**EXERCISE:**
Could you return every record below without changing a word?

**RECORDS SUPPLIED:**
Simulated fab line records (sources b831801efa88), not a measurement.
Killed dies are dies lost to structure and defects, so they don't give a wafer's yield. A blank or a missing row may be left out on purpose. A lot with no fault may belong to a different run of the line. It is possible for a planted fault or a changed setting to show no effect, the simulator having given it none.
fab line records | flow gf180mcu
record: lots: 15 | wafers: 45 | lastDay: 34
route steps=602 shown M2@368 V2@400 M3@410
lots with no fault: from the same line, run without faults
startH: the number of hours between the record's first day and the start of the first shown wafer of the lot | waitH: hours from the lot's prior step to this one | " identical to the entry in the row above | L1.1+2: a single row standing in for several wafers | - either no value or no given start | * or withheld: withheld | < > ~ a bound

**YOUR RESPONSE:**
Simulated fab line records (sources b831801efa88), not a measurement.
Killed dies are dies lost to structure and defects, so they don't give a wafer's yield. A blank or a missing row may be left out on purpose. A lot with no fault may belong to a different run of the line. It is possible for a planted fault or a changed setting to show no effect, the simulator having given it none.
fab line records | flow gf180mcu
record: lots: 15 | wafers: 45 | lastDay: 34
route steps=602 shown M2@368 V2@400 M3@410
lots with no fault: from the same line, run without faults
startH: the number of hours between the record's first day and the start of the first shown wafer of the lot | waitH: hours from the lot's prior step to this one | " identical to the entry in the row above | L1.1+2: a single row standing in for several wafers | - either no value or no given start | * or withheld: withheld | < > ~ a bound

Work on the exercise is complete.